» **Work order**: With the line that contains "110.03 | 55.327 |" as the final line, return every line from the start of the data below exactly.

» **Data extract**:
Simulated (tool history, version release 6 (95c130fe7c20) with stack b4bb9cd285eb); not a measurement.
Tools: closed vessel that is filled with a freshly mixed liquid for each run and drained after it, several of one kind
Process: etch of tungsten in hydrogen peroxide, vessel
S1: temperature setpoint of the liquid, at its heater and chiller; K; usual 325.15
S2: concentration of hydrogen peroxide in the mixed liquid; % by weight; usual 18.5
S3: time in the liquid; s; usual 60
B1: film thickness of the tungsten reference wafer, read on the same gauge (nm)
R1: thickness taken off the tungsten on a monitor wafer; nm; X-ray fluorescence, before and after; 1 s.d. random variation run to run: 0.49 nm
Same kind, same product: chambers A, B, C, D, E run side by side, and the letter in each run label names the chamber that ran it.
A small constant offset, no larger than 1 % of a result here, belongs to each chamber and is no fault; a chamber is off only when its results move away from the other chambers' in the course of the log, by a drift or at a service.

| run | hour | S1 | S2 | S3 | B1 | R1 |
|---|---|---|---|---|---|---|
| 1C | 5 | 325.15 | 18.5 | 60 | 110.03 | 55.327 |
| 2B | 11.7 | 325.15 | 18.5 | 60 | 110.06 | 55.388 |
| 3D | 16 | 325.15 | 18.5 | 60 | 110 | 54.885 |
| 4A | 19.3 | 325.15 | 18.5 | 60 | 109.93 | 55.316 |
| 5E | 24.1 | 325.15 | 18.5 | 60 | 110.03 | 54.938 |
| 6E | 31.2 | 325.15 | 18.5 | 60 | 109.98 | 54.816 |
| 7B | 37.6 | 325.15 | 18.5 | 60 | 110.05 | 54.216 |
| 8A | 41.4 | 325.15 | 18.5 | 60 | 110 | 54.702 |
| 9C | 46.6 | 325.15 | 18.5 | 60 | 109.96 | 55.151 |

» **Task answer**:
Simulated (tool history, version release 6 (95c130fe7c20) with stack b4bb9cd285eb); not a measurement.
Tools: closed vessel that is filled with a freshly mixed liquid for each run and drained after it, several of one kind
Process: etch of tungsten in hydrogen peroxide, vessel
S1: temperature setpoint of the liquid, at its heater and chiller; K; usual 325.15
S2: concentration of hydrogen peroxide in the mixed liquid; % by weight; usual 18.5
S3: time in the liquid; s; usual 60
B1: film thickness of the tungsten reference wafer, read on the same gauge (nm)
R1: thickness taken off the tungsten on a monitor wafer; nm; X-ray fluorescence, before and after; 1 s.d. random variation run to run: 0.49 nm
Same kind, same product: chambers A, B, C, D, E run side by side, and the letter in each run label names the chamber that ran it.
A small constant offset, no larger than 1 % of a result here, belongs to each chamber and is no fault; a chamber is off only when its results move away from the other chambers' in the course of the log, by a drift or at a service.

| run | hour | S1 | S2 | S3 | B1 | R1 |
|---|---|---|---|---|---|---|
| 1C | 5 | 325.15 | 18.5 | 60 | 110.03 | 55.327 |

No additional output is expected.